▸ **GIVEN ENTRIES**
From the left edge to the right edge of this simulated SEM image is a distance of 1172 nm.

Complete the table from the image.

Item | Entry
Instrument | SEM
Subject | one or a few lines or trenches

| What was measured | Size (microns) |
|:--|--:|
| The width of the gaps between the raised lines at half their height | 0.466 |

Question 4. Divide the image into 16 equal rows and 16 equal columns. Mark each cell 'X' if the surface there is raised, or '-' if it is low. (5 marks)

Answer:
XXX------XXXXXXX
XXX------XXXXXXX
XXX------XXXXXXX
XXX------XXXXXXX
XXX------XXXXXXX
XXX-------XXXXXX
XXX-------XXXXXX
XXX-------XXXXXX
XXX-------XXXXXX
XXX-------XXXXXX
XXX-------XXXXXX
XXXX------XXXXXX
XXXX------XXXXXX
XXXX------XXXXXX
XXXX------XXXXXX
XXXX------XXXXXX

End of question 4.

▸ **WORK TASK**
Repeat exactly the lines of the material above, taking the first line, the line with "height | 0.466 |", and every line between them.

▸ **RESPONSE**
From the left edge to the right edge of this simulated SEM image is a distance of 1172 nm.

Complete the table from the image.

Item | Entry
Instrument | SEM
Subject | one or a few lines or trenches

| What was measured | Size (microns) |
|:--|--:|
| The width of the gaps between the raised lines at half their height | 0.466 |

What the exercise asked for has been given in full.